• _ASSIGNED TASK_
From the data that follows, print exactly the lines starting at the one containing "0, everything is as it was." and ending at the one containing "15, everything is as it was."; include both of them and nothing more.

┄┄┄┄┄┄┄┄┄┄

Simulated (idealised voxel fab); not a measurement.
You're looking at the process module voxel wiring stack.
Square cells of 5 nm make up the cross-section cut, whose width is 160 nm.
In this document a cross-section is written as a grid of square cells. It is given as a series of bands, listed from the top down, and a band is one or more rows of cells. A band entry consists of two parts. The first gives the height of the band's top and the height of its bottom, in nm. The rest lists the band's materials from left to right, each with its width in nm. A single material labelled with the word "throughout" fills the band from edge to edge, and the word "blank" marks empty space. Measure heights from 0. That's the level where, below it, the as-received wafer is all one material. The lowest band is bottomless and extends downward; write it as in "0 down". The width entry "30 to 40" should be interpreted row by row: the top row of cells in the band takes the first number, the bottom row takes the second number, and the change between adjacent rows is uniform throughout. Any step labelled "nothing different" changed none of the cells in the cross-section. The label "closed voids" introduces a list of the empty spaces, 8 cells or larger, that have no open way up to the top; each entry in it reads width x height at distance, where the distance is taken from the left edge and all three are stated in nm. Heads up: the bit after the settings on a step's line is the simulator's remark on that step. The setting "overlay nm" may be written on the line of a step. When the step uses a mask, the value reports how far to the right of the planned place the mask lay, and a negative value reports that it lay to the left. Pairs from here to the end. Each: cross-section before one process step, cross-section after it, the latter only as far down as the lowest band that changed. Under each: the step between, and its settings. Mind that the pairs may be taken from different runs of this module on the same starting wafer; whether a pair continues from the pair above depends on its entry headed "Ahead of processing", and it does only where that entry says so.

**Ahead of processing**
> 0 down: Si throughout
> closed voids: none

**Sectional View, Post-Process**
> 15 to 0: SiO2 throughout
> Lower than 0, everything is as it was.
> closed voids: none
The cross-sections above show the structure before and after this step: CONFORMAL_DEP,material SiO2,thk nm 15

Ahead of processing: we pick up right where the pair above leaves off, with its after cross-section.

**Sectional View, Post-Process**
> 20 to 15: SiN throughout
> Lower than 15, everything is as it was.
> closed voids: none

┄┄┄┄┄┄┄┄┄┄

• _WRITTEN RESPONSE_
> Lower than 0, everything is as it was.
> closed voids: none
The cross-sections above show the structure before and after this step: CONFORMAL_DEP,material SiO2,thk nm 15

Ahead of processing: we pick up right where the pair above leaves off, with its after cross-section.

**Sectional View, Post-Process**
> 20 to 15: SiN throughout
> Lower than 15, everything is as it was.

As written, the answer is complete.